**Work task:** Set every entry down again exactly, omitting none.

START Data provided

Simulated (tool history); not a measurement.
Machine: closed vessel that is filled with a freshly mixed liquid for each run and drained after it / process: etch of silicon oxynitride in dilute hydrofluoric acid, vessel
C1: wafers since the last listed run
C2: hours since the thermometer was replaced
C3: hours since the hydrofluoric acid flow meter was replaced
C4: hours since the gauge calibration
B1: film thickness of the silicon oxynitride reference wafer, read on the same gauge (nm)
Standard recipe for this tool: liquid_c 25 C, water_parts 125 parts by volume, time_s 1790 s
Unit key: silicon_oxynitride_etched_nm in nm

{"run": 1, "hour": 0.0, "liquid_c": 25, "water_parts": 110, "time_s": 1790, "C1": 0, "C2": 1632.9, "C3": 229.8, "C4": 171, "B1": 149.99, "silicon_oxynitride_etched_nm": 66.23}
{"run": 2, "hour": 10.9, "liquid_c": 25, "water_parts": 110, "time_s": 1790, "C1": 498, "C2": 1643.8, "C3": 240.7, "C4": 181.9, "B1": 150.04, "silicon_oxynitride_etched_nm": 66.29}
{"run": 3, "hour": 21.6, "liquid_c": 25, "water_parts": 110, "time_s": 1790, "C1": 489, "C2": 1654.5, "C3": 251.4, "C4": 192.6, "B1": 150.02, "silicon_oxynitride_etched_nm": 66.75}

END Data provided

**Response area:**
Simulated (tool history); not a measurement.
Machine: closed vessel that is filled with a freshly mixed liquid for each run and drained after it / process: etch of silicon oxynitride in dilute hydrofluoric acid, vessel
C1: wafers since the last listed run
C2: hours since the thermometer was replaced
C3: hours since the hydrofluoric acid flow meter was replaced
C4: hours since the gauge calibration
B1: film thickness of the silicon oxynitride reference wafer, read on the same gauge (nm)
Standard recipe for this tool: liquid_c 25 C, water_parts 125 parts by volume, time_s 1790 s
Unit key: silicon_oxynitride_etched_nm in nm

{"run": 1, "hour": 0.0, "liquid_c": 25, "water_parts": 110, "time_s": 1790, "C1": 0, "C2": 1632.9, "C3": 229.8, "C4": 171, "B1": 149.99, "silicon_oxynitride_etched_nm": 66.23}
{"run": 2, "hour": 10.9, "liquid_c": 25, "water_parts": 110, "time_s": 1790, "C1": 498, "C2": 1643.8, "C3": 240.7, "C4": 181.9, "B1": 150.04, "silicon_oxynitride_etched_nm": 66.29}
{"run": 3, "hour": 21.6, "liquid_c": 25, "water_parts": 110, "time_s": 1790, "C1": 489, "C2": 1654.5, "C3": 251.4, "C4": 192.6, "B1": 150.02, "silicon_oxynitride_etched_nm": 66.75}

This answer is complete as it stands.